# [EXERCISE]
Please write out the listing beneath this sentence exactly, from its first line to the line with "Variable across wafers: step", and stop there.

# [RECORD SET]
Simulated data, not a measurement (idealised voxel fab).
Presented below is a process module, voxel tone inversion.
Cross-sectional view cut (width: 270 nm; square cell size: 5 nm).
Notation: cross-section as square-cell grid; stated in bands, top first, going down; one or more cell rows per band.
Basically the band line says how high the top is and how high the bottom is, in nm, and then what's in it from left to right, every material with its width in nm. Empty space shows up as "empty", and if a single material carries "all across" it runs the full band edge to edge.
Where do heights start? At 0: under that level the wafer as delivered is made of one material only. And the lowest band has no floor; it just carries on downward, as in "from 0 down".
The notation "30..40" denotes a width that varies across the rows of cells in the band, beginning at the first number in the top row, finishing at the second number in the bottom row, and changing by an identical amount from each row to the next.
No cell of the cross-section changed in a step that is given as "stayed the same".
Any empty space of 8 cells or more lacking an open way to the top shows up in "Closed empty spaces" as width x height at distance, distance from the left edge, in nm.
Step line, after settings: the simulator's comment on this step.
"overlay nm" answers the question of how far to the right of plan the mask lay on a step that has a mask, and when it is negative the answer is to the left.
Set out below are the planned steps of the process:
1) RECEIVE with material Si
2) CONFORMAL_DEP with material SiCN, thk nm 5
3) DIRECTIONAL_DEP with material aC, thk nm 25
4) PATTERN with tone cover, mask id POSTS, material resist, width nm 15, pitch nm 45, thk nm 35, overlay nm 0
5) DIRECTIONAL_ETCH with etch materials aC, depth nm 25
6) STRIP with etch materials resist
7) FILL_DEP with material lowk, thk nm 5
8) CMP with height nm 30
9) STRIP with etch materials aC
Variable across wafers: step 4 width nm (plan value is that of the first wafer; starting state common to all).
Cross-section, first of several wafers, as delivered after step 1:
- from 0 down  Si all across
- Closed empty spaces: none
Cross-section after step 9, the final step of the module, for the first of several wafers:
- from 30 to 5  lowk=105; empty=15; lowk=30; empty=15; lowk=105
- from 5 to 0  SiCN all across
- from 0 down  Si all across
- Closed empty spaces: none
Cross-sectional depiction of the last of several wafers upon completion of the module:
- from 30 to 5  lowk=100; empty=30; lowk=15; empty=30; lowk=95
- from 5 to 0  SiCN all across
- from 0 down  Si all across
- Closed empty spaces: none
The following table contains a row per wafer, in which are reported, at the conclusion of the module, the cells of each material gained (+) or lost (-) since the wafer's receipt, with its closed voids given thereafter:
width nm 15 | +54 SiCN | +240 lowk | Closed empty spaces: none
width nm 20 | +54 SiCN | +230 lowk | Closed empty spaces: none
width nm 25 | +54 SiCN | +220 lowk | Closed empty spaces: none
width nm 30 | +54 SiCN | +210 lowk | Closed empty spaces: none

# [WRITTEN ANSWER]
Simulated data, not a measurement (idealised voxel fab).
Presented below is a process module, voxel tone inversion.
Cross-sectional view cut (width: 270 nm; square cell size: 5 nm).
Notation: cross-section as square-cell grid; stated in bands, top first, going down; one or more cell rows per band.
Basically the band line says how high the top is and how high the bottom is, in nm, and then what's in it from left to right, every material with its width in nm. Empty space shows up as "empty", and if a single material carries "all across" it runs the full band edge to edge.
Where do heights start? At 0: under that level the wafer as delivered is made of one material only. And the lowest band has no floor; it just carries on downward, as in "from 0 down".
The notation "30..40" denotes a width that varies across the rows of cells in the band, beginning at the first number in the top row, finishing at the second number in the bottom row, and changing by an identical amount from each row to the next.
No cell of the cross-section changed in a step that is given as "stayed the same".
Any empty space of 8 cells or more lacking an open way to the top shows up in "Closed empty spaces" as width x height at distance, distance from the left edge, in nm.
Step line, after settings: the simulator's comment on this step.
"overlay nm" answers the question of how far to the right of plan the mask lay on a step that has a mask, and when it is negative the answer is to the left.
Set out below are the planned steps of the process:
1) RECEIVE with material Si
2) CONFORMAL_DEP with material SiCN, thk nm 5
3) DIRECTIONAL_DEP with material aC, thk nm 25
4) PATTERN with tone cover, mask id POSTS, material resist, width nm 15, pitch nm 45, thk nm 35, overlay nm 0
5) DIRECTIONAL_ETCH with etch materials aC, depth nm 25
6) STRIP with etch materials resist
7) FILL_DEP with material lowk, thk nm 5
8) CMP with height nm 30
9) STRIP with etch materials aC
Variable across wafers: step 4 width nm (plan value is that of the first wafer; starting state common to all).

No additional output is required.